*WORK REQUEST:* Every line of the records counts; transcribe each one exactly.

*EXTRACTED MATERIAL:*

┄┄┄┄┄┄┄┄┄┄

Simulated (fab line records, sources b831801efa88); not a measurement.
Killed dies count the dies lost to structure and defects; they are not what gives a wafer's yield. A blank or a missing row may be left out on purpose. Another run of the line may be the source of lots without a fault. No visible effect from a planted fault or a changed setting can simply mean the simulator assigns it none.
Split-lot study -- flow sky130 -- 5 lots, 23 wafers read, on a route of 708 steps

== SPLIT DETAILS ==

┄┄┄┄┄┄┄┄┄┄

*ANSWER SPACE:*
Simulated (fab line records, sources b831801efa88); not a measurement.
Killed dies count the dies lost to structure and defects; they are not what gives a wafer's yield. A blank or a missing row may be left out on purpose. Another run of the line may be the source of lots without a fault. No visible effect from a planted fault or a changed setting can simply mean the simulator assigns it none.
Split-lot study -- flow sky130 -- 5 lots, 23 wafers read, on a route of 708 steps

== SPLIT DETAILS ==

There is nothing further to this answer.